++++++

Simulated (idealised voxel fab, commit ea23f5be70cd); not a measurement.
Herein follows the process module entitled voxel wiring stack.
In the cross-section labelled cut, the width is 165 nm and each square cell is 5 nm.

++++++

Brief: Whatever the material above holds, copy it over exactly, line by line.

Expected answer:
Simulated (idealised voxel fab, commit ea23f5be70cd); not a measurement.
Herein follows the process module entitled voxel wiring stack.
In the cross-section labelled cut, the width is 165 nm and each square cell is 5 nm.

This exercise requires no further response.